Assignment:
In the data below, find the line containing "L084.1,litho_track-02,0,604.42,0.2,45.0,23.00", then set down that line and every later line up to and including the line containing "L091.1,litho_track-04,0,656.94,0.2,45.0,22.90", exactly.

Provided data:
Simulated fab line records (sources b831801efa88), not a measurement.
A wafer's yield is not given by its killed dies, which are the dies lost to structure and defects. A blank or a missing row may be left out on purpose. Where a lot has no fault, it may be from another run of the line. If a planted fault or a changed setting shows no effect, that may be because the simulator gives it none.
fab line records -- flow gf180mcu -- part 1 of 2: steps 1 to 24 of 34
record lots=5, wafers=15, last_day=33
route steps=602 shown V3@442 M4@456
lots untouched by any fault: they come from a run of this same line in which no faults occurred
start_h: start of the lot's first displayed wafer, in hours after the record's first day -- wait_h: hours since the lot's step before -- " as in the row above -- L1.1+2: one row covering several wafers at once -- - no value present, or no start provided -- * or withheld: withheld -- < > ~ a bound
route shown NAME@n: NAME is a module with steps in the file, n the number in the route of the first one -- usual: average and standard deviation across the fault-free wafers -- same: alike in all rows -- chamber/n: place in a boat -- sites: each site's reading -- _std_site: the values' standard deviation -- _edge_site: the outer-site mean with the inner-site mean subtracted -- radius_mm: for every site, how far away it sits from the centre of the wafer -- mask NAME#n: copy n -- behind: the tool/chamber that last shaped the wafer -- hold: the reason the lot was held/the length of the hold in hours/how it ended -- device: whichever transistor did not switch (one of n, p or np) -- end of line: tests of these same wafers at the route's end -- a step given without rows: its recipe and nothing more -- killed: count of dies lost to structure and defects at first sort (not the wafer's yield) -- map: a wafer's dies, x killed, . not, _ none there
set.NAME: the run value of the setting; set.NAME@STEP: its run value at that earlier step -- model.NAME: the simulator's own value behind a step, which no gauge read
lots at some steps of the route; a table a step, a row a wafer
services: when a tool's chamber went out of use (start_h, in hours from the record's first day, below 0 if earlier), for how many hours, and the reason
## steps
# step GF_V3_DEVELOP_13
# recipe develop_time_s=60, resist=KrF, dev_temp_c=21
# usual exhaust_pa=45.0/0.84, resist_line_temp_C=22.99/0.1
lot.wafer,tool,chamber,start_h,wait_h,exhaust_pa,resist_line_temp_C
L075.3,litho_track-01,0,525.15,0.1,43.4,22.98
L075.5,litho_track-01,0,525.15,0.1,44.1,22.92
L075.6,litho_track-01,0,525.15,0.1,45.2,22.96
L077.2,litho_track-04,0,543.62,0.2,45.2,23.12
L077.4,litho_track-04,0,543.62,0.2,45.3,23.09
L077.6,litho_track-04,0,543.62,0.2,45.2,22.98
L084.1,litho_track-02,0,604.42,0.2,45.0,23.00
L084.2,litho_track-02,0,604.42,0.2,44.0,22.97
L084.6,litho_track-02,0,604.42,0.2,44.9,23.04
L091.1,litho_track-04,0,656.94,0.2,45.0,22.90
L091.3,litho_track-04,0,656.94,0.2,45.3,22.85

Written solution:
L084.1,litho_track-02,0,604.42,0.2,45.0,23.00
L084.2,litho_track-02,0,604.42,0.2,44.0,22.97
L084.6,litho_track-02,0,604.42,0.2,44.9,23.04
L091.1,litho_track-04,0,656.94,0.2,45.0,22.90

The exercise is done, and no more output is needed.